* SUPPLIED RECORDS *
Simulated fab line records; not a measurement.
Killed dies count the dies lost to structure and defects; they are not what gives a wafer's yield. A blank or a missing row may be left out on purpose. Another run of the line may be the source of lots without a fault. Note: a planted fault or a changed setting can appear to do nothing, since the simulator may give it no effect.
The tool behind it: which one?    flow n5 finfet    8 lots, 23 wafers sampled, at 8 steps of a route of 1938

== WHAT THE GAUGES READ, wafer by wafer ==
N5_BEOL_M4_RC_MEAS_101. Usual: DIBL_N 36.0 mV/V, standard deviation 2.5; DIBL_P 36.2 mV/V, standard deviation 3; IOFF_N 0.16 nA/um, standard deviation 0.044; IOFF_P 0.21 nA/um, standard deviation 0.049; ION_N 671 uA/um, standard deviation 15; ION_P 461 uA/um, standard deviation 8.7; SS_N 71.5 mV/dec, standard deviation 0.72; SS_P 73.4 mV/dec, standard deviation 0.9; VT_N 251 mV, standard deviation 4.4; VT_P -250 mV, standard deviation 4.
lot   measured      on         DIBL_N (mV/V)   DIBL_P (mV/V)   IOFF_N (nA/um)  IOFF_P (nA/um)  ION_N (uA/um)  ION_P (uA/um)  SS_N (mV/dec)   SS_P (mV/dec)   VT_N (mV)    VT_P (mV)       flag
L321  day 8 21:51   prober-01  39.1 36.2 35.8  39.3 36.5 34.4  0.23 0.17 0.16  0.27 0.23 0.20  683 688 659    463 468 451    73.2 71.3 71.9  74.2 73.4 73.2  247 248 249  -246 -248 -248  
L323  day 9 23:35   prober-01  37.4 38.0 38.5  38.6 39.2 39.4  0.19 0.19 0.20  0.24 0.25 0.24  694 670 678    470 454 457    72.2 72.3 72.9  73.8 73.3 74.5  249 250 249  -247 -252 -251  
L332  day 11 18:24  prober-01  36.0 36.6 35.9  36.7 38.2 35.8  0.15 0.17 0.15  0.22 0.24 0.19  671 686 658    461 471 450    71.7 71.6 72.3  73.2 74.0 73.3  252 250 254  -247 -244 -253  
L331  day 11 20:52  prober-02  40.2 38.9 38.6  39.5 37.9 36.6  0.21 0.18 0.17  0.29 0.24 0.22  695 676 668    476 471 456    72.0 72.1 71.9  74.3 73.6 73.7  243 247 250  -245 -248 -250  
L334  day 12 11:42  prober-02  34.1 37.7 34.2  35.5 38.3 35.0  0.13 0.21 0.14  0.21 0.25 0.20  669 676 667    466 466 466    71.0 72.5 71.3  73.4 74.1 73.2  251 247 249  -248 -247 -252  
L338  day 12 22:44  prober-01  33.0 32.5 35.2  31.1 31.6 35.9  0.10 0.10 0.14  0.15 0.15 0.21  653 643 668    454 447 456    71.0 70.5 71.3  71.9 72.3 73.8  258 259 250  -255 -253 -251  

* WORK INSTRUCTION *
Please retype the data exactly as it stands, from its first line down to the line that contains "Killed dies count", then stop.

* WRITTEN RESPONSE *
Simulated fab line records; not a measurement.
Killed dies count the dies lost to structure and defects; they are not what gives a wafer's yield. A blank or a missing row may be left out on purpose. Another run of the line may be the source of lots without a fault. Note: a planted fault or a changed setting can appear to do nothing, since the simulator may give it no effect.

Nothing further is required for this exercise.